━━━━━ Data extracts

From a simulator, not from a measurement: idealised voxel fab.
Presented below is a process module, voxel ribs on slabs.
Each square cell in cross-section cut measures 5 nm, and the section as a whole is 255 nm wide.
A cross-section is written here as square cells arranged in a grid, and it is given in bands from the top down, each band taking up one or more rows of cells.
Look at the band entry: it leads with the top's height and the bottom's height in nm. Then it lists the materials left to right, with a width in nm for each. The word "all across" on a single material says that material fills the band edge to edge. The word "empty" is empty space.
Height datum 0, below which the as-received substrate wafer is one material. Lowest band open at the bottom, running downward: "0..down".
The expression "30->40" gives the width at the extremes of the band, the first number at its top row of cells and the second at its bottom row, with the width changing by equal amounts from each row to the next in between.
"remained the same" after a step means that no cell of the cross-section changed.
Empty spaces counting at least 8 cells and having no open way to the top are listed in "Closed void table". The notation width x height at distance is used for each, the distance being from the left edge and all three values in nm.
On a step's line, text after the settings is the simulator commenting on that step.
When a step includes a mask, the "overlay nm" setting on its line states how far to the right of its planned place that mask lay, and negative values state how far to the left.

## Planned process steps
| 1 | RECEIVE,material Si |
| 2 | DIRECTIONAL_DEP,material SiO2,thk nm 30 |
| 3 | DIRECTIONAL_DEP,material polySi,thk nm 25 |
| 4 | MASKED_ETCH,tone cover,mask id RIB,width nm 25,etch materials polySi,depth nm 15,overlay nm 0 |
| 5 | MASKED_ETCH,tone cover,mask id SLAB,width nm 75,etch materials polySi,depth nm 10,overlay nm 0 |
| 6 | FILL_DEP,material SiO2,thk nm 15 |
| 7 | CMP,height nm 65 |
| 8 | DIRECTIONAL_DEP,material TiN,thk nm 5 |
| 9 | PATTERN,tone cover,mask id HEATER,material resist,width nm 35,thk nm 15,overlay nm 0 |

━━━━━━━━━━

» Required action
Give an exact copy of the lines above from the line with "10,overlay nm 0 |" up to and including the line with "TiN,thk nm 5 |", and leave everything else out.

» Written solution
| 5 | MASKED_ETCH,tone cover,mask id SLAB,width nm 75,etch materials polySi,depth nm 10,overlay nm 0 |
| 6 | FILL_DEP,material SiO2,thk nm 15 |
| 7 | CMP,height nm 65 |
| 8 | DIRECTIONAL_DEP,material TiN,thk nm 5 |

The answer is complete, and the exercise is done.